--- Work task ---
Output range, inclusive: from the line containing "top 0, no bottom | Si throughout" to the line containing "top 5, bottom 0 | SiO2 throughout". Restate those lines from the data below word for word and only those.

--- Extracted data ---
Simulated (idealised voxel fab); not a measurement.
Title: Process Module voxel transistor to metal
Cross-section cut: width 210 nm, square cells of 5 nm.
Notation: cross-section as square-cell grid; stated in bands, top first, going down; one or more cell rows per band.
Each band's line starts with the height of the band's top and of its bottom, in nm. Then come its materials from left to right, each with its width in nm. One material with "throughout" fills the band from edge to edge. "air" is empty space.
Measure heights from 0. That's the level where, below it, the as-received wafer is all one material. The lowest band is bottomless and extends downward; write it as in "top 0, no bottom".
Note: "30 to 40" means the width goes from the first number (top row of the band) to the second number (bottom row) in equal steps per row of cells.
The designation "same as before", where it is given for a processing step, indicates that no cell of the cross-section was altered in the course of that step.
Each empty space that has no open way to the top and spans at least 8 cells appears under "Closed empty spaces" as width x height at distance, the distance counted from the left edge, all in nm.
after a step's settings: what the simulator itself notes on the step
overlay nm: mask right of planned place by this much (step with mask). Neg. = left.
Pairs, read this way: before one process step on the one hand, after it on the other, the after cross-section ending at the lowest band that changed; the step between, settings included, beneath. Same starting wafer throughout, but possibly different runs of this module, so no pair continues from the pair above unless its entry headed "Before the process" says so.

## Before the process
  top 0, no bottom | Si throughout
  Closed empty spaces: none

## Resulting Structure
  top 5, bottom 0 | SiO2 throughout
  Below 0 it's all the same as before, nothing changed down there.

--- Problem solution ---
  top 0, no bottom | Si throughout
  Closed empty spaces: none

## Resulting Structure
  top 5, bottom 0 | SiO2 throughout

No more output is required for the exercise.